● **ASSIGNED TASK**: Retype the complete listing without any change.

● **RECORDS SHOWN**:
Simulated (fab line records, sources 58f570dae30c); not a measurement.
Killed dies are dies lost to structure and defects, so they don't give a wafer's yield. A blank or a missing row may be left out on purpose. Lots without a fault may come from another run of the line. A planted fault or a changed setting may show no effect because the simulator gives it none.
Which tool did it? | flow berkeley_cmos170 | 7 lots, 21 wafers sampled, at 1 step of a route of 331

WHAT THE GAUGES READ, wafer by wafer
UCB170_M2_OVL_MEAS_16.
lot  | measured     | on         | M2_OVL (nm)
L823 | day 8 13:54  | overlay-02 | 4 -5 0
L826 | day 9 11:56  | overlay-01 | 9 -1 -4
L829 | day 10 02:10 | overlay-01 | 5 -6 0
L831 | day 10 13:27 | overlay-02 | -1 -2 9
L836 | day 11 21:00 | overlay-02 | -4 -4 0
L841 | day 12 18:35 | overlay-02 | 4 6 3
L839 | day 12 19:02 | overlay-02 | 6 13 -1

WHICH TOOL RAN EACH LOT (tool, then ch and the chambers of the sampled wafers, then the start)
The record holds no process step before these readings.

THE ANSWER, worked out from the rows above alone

● **EXPECTED ANSWER**:
Simulated (fab line records, sources 58f570dae30c); not a measurement.
Killed dies are dies lost to structure and defects, so they don't give a wafer's yield. A blank or a missing row may be left out on purpose. Lots without a fault may come from another run of the line. A planted fault or a changed setting may show no effect because the simulator gives it none.
Which tool did it? | flow berkeley_cmos170 | 7 lots, 21 wafers sampled, at 1 step of a route of 331

WHAT THE GAUGES READ, wafer by wafer
UCB170_M2_OVL_MEAS_16.
lot  | measured     | on         | M2_OVL (nm)
L823 | day 8 13:54  | overlay-02 | 4 -5 0
L826 | day 9 11:56  | overlay-01 | 9 -1 -4
L829 | day 10 02:10 | overlay-01 | 5 -6 0
L831 | day 10 13:27 | overlay-02 | -1 -2 9
L836 | day 11 21:00 | overlay-02 | -4 -4 0
L841 | day 12 18:35 | overlay-02 | 4 6 3
L839 | day 12 19:02 | overlay-02 | 6 13 -1

WHICH TOOL RAN EACH LOT (tool, then ch and the chambers of the sampled wafers, then the start)
The record holds no process step before these readings.

THE ANSWER, worked out from the rows above alone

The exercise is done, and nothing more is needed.